ACTIVITY: Every line in the listing below from the one with "25 | COAT | resist, thickness 180 nm (*)" through the one with "41 | INSPECT" is to be reproduced exactly, both ends included; leave out the rest.

=====

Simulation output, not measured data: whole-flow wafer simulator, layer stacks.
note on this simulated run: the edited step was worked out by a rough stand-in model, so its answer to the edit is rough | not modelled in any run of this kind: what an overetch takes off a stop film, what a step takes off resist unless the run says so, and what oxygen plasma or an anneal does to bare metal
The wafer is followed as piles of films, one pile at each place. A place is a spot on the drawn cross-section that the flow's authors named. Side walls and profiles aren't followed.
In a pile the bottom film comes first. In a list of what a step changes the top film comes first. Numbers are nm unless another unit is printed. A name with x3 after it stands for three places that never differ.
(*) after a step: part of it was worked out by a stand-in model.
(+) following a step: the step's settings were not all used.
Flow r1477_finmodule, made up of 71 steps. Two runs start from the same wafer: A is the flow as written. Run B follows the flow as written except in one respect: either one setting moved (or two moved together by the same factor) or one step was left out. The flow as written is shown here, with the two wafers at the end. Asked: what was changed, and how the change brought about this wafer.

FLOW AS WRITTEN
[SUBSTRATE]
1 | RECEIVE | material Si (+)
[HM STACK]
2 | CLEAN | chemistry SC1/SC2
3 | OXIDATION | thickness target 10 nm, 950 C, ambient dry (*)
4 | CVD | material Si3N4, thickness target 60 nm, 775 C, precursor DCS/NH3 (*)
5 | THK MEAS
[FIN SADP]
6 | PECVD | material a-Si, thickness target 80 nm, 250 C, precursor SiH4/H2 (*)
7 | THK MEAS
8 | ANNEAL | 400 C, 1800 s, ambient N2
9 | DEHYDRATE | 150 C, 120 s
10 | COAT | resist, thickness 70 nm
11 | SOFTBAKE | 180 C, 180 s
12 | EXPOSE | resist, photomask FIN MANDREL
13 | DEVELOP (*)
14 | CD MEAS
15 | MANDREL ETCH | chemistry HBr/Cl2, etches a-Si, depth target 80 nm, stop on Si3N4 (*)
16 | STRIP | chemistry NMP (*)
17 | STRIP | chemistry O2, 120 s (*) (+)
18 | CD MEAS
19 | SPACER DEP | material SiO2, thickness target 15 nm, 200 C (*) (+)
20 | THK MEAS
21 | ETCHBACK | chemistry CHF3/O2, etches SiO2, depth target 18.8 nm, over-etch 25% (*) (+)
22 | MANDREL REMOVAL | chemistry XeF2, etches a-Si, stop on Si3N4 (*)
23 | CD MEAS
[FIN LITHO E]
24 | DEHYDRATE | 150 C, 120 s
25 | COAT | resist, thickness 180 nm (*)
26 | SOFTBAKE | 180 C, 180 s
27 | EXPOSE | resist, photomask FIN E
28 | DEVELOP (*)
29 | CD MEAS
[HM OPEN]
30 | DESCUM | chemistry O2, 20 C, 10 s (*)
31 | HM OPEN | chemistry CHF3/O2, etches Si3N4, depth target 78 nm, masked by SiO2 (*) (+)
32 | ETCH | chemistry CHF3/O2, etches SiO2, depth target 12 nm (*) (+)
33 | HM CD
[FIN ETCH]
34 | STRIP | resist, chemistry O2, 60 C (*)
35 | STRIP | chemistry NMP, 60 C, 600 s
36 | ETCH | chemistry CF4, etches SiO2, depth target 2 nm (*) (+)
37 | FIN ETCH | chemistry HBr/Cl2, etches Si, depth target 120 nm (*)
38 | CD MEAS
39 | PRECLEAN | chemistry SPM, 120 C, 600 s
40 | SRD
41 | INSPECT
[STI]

=====

EXERCISE RESULT:
25 | COAT | resist, thickness 180 nm (*)
26 | SOFTBAKE | 180 C, 180 s
27 | EXPOSE | resist, photomask FIN E
28 | DEVELOP (*)
29 | CD MEAS
[HM OPEN]
30 | DESCUM | chemistry O2, 20 C, 10 s (*)
31 | HM OPEN | chemistry CHF3/O2, etches Si3N4, depth target 78 nm, masked by SiO2 (*) (+)
32 | ETCH | chemistry CHF3/O2, etches SiO2, depth target 12 nm (*) (+)
33 | HM CD
[FIN ETCH]
34 | STRIP | resist, chemistry O2, 60 C (*)
35 | STRIP | chemistry NMP, 60 C, 600 s
36 | ETCH | chemistry CF4, etches SiO2, depth target 2 nm (*) (+)
37 | FIN ETCH | chemistry HBr/Cl2, etches Si, depth target 120 nm (*)
38 | CD MEAS
39 | PRECLEAN | chemistry SPM, 120 C, 600 s
40 | SRD
41 | INSPECT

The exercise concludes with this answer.